▶ Work item
What follows is a listing. Return every line of it exactly.

-- Raw data follows --

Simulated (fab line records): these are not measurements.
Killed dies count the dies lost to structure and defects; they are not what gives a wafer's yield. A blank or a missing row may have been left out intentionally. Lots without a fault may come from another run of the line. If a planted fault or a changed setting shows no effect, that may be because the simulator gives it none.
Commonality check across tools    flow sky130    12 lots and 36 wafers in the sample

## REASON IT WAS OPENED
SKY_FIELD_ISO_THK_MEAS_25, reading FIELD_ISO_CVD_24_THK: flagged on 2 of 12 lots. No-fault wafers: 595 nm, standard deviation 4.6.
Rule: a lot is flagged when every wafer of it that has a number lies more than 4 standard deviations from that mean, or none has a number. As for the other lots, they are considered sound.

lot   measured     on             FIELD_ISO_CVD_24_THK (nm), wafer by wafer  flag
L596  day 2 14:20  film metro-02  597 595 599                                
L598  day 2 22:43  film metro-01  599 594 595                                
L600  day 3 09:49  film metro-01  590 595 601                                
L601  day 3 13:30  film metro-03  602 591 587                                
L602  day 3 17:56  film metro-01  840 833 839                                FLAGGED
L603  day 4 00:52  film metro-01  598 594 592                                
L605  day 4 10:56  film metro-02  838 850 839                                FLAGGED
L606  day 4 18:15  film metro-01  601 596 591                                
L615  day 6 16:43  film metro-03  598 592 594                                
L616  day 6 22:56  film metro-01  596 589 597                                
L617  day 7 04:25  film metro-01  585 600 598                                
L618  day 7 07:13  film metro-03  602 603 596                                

-- Raw data concluded --

▶ Response box
Simulated (fab line records): these are not measurements.
Killed dies count the dies lost to structure and defects; they are not what gives a wafer's yield. A blank or a missing row may have been left out intentionally. Lots without a fault may come from another run of the line. If a planted fault or a changed setting shows no effect, that may be because the simulator gives it none.
Commonality check across tools    flow sky130    12 lots and 36 wafers in the sample

## REASON IT WAS OPENED
SKY_FIELD_ISO_THK_MEAS_25, reading FIELD_ISO_CVD_24_THK: flagged on 2 of 12 lots. No-fault wafers: 595 nm, standard deviation 4.6.
Rule: a lot is flagged when every wafer of it that has a number lies more than 4 standard deviations from that mean, or none has a number. As for the other lots, they are considered sound.

lot   measured     on             FIELD_ISO_CVD_24_THK (nm), wafer by wafer  flag
L596  day 2 14:20  film metro-02  597 595 599                                
L598  day 2 22:43  film metro-01  599 594 595                                
L600  day 3 09:49  film metro-01  590 595 601                                
L601  day 3 13:30  film metro-03  602 591 587                                
L602  day 3 17:56  film metro-01  840 833 839                                FLAGGED
L603  day 4 00:52  film metro-01  598 594 592                                
L605  day 4 10:56  film metro-02  838 850 839                                FLAGGED
L606  day 4 18:15  film metro-01  601 596 591                                
L615  day 6 16:43  film metro-03  598 592 594                                
L616  day 6 22:56  film metro-01  596 589 597                                
L617  day 7 04:25  film metro-01  585 600 598                                
L618  day 7 07:13  film metro-03  602 603 596                                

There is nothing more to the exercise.